▶ [SUPPLIED DATA]
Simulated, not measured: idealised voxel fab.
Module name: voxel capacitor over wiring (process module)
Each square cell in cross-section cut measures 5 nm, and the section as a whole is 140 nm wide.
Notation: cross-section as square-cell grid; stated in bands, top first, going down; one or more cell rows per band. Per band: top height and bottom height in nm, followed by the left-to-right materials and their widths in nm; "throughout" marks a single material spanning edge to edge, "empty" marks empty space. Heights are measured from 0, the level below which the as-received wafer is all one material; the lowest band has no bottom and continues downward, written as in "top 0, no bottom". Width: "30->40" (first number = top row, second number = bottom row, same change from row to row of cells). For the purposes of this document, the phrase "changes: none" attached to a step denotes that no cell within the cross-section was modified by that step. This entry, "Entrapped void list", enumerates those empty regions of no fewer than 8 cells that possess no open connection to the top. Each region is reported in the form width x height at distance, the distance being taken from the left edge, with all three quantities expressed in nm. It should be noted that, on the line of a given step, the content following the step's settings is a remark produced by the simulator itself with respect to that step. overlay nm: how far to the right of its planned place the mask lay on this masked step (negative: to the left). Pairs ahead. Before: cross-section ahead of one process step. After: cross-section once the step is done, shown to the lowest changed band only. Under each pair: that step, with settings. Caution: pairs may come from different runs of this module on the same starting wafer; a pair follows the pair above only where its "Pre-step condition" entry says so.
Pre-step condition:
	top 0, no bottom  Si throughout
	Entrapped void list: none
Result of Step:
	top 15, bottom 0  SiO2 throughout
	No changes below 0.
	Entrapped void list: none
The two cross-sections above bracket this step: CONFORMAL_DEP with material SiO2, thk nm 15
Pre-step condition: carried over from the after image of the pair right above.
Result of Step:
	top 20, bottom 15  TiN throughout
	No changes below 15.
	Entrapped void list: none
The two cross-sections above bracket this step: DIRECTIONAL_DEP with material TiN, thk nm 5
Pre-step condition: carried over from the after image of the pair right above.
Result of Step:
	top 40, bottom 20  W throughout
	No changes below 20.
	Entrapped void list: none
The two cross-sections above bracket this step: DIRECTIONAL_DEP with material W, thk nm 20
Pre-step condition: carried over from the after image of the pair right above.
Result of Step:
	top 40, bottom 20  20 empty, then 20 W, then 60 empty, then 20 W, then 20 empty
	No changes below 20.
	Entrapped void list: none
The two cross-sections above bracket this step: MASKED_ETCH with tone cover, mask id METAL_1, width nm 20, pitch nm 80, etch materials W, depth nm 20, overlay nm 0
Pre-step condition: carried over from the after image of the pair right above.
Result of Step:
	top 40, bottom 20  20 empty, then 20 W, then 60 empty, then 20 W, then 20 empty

▶ [ASSIGNMENT] Extract the first line above and each line after it up to and including the one with "Each square cell", please, exactly and with nothing else.

▶ [RESULT]
Simulated, not measured: idealised voxel fab.
Module name: voxel capacitor over wiring (process module)
Each square cell in cross-section cut measures 5 nm, and the section as a whole is 140 nm wide.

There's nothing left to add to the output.